_Input data_:
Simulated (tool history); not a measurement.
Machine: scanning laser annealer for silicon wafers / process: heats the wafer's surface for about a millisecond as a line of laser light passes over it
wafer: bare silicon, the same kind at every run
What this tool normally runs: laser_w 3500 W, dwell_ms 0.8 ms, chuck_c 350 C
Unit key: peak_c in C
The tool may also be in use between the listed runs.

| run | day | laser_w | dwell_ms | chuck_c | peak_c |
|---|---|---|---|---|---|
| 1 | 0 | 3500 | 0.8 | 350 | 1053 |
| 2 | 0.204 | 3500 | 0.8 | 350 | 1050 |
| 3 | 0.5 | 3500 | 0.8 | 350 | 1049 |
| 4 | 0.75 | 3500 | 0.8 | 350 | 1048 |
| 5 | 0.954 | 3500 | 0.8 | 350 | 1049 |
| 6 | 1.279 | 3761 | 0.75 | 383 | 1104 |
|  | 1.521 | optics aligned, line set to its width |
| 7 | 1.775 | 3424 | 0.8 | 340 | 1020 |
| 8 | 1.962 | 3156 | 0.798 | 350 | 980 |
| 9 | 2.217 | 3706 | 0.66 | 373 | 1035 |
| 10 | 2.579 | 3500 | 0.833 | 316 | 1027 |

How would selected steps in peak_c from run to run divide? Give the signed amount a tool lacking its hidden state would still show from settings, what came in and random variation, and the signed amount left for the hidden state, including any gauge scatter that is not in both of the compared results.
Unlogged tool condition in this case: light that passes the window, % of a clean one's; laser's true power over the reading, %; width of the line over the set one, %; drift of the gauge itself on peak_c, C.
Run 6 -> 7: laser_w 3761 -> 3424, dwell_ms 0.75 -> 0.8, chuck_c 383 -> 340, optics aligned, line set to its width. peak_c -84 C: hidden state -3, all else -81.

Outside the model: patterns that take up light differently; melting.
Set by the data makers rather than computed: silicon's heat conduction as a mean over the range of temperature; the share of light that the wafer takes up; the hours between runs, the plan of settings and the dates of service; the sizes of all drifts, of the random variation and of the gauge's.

_Activity_: Only an exact copy of the lines from the beginning of the listing through the line with "its width |", both included, belongs in the answer.

_Written reply_:
Simulated (tool history); not a measurement.
Machine: scanning laser annealer for silicon wafers / process: heats the wafer's surface for about a millisecond as a line of laser light passes over it
wafer: bare silicon, the same kind at every run
What this tool normally runs: laser_w 3500 W, dwell_ms 0.8 ms, chuck_c 350 C
Unit key: peak_c in C
The tool may also be in use between the listed runs.

| run | day | laser_w | dwell_ms | chuck_c | peak_c |
|---|---|---|---|---|---|
| 1 | 0 | 3500 | 0.8 | 350 | 1053 |
| 2 | 0.204 | 3500 | 0.8 | 350 | 1050 |
| 3 | 0.5 | 3500 | 0.8 | 350 | 1049 |
| 4 | 0.75 | 3500 | 0.8 | 350 | 1048 |
| 5 | 0.954 | 3500 | 0.8 | 350 | 1049 |
| 6 | 1.279 | 3761 | 0.75 | 383 | 1104 |
|  | 1.521 | optics aligned, line set to its width |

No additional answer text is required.